- [EXCERPTED RECORDS]
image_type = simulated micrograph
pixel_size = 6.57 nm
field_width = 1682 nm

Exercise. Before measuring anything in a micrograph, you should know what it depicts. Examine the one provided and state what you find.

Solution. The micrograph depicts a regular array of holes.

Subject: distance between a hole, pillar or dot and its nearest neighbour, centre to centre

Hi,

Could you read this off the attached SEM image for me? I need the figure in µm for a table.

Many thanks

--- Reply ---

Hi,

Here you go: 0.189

- [ASSIGNMENT]
Copy range, inclusive: the line holding "Exercise. Before measuring" to the line holding "Solution. The micrograph". Reproduce exactly those lines of the records above and no others.

- [REPLY]
Exercise. Before measuring anything in a micrograph, you should know what it depicts. Examine the one provided and state what you find.

Solution. The micrograph depicts a regular array of holes.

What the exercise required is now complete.